##### Data to examine
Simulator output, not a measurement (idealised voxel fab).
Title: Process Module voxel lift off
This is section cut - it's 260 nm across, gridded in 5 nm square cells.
##########

_Required action_. Output the listing above word for word, from the opening line through the line that contains "Title: Process Module voxel lift off", and leave out everything after it.

_Exercise answer_.
Simulator output, not a measurement (idealised voxel fab).
Title: Process Module voxel lift off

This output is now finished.